» **Required action**: Each line from the opening of the listing below through the line that contains "Process module in" is to be output exactly as written.

» **Information**:
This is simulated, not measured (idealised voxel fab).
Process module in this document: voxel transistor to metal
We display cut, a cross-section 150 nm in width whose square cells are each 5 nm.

» **Task result**:
This is simulated, not measured (idealised voxel fab).
Process module in this document: voxel transistor to metal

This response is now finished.